> **Work request**
Exactly the lines from the opening of the data through the line containing "The tool may" should be reproduced, please, with nothing added.

> **Data**
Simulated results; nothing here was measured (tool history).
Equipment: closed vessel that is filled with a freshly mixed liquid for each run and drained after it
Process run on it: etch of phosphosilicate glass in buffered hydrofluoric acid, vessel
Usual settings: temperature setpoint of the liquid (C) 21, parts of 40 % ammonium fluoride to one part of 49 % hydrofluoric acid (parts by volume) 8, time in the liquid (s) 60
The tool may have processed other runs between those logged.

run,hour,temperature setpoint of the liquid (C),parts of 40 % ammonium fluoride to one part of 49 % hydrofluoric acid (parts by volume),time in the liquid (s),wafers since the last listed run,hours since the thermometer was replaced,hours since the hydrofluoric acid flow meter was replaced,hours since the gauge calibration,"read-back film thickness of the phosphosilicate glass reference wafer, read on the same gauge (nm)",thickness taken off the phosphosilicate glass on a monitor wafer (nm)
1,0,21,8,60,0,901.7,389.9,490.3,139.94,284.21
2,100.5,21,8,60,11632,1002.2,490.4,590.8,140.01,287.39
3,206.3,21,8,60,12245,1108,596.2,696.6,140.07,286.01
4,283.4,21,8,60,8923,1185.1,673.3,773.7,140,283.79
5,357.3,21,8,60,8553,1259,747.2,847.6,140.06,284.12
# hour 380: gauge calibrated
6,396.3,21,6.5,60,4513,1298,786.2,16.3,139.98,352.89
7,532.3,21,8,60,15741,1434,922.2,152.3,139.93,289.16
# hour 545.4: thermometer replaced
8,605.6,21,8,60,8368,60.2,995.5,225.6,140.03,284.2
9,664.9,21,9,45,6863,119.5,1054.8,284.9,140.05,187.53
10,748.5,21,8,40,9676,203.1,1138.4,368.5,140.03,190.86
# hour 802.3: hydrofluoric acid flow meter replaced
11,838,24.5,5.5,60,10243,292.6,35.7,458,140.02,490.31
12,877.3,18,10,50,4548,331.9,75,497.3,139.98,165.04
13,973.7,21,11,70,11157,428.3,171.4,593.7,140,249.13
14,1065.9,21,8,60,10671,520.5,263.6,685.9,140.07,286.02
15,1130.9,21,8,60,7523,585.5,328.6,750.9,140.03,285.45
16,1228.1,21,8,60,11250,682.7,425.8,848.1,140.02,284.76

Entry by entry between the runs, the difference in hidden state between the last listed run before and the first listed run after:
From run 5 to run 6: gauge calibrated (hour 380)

> **Task result**
Simulated results; nothing here was measured (tool history).
Equipment: closed vessel that is filled with a freshly mixed liquid for each run and drained after it
Process run on it: etch of phosphosilicate glass in buffered hydrofluoric acid, vessel
Usual settings: temperature setpoint of the liquid (C) 21, parts of 40 % ammonium fluoride to one part of 49 % hydrofluoric acid (parts by volume) 8, time in the liquid (s) 60
The tool may have processed other runs between those logged.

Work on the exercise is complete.